◆ **MATERIAL SHOWN**:
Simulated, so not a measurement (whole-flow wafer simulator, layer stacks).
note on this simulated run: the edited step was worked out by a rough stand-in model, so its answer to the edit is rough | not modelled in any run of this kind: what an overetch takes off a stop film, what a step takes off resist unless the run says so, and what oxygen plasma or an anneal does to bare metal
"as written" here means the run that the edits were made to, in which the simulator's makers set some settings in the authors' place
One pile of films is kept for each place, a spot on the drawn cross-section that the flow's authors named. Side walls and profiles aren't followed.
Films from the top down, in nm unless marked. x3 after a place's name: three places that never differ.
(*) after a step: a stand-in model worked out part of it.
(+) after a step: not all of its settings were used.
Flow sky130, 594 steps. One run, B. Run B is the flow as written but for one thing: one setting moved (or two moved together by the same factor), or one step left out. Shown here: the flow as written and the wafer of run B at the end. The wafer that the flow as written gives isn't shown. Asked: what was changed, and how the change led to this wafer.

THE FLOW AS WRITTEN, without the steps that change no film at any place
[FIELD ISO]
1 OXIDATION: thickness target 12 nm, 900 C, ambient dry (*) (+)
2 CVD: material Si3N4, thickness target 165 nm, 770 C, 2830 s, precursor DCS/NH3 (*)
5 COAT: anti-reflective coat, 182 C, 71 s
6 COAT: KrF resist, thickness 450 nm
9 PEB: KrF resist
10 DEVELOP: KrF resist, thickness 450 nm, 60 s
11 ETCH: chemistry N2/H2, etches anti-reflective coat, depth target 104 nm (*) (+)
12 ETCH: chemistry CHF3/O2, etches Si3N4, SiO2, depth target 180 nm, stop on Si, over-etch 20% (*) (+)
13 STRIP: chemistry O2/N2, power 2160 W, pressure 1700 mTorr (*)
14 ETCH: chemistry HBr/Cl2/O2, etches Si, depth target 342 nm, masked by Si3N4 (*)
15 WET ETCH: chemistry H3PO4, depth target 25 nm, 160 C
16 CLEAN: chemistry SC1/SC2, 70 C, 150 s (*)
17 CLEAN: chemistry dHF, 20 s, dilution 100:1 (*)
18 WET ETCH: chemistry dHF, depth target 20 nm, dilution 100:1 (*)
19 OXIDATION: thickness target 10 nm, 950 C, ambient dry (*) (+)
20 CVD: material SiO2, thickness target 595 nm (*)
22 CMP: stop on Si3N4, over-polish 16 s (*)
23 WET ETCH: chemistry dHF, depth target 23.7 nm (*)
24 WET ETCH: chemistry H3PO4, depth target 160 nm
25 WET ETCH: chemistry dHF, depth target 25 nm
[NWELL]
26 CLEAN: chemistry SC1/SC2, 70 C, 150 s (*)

◆ **ASSIGNMENT**:
Everything from the first line of the records above to the line containing "2 CVD: material", inclusive, should be repeated exactly; leave out the rest.

◆ **EXPECTED ANSWER**:
Simulated, so not a measurement (whole-flow wafer simulator, layer stacks).
note on this simulated run: the edited step was worked out by a rough stand-in model, so its answer to the edit is rough | not modelled in any run of this kind: what an overetch takes off a stop film, what a step takes off resist unless the run says so, and what oxygen plasma or an anneal does to bare metal
"as written" here means the run that the edits were made to, in which the simulator's makers set some settings in the authors' place
One pile of films is kept for each place, a spot on the drawn cross-section that the flow's authors named. Side walls and profiles aren't followed.
Films from the top down, in nm unless marked. x3 after a place's name: three places that never differ.
(*) after a step: a stand-in model worked out part of it.
(+) after a step: not all of its settings were used.
Flow sky130, 594 steps. One run, B. Run B is the flow as written but for one thing: one setting moved (or two moved together by the same factor), or one step left out. Shown here: the flow as written and the wafer of run B at the end. The wafer that the flow as written gives isn't shown. Asked: what was changed, and how the change led to this wafer.

THE FLOW AS WRITTEN, without the steps that change no film at any place
[FIELD ISO]
1 OXIDATION: thickness target 12 nm, 900 C, ambient dry (*) (+)
2 CVD: material Si3N4, thickness target 165 nm, 770 C, 2830 s, precursor DCS/NH3 (*)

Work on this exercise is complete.